◆ Work order ◆
Starting with the first line, output the data exactly through to the end.

────────

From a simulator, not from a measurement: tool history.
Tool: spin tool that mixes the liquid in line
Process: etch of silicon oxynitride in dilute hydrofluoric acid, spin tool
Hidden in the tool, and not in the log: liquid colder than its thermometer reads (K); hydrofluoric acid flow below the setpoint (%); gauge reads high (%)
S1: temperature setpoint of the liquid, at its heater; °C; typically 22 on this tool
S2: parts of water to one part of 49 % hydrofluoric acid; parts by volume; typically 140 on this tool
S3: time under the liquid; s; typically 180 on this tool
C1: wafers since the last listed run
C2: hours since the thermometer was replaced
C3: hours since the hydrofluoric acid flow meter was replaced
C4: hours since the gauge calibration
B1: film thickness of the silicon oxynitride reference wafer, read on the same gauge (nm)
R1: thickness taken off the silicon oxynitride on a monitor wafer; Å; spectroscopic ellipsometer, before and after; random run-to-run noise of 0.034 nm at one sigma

────────

◆ Written solution ◆
From a simulator, not from a measurement: tool history.
Tool: spin tool that mixes the liquid in line
Process: etch of silicon oxynitride in dilute hydrofluoric acid, spin tool
Hidden in the tool, and not in the log: liquid colder than its thermometer reads (K); hydrofluoric acid flow below the setpoint (%); gauge reads high (%)
S1: temperature setpoint of the liquid, at its heater; °C; typically 22 on this tool
S2: parts of water to one part of 49 % hydrofluoric acid; parts by volume; typically 140 on this tool
S3: time under the liquid; s; typically 180 on this tool
C1: wafers since the last listed run
C2: hours since the thermometer was replaced
C3: hours since the hydrofluoric acid flow meter was replaced
C4: hours since the gauge calibration
B1: film thickness of the silicon oxynitride reference wafer, read on the same gauge (nm)
R1: thickness taken off the silicon oxynitride on a monitor wafer; Å; spectroscopic ellipsometer, before and after; random run-to-run noise of 0.034 nm at one sigma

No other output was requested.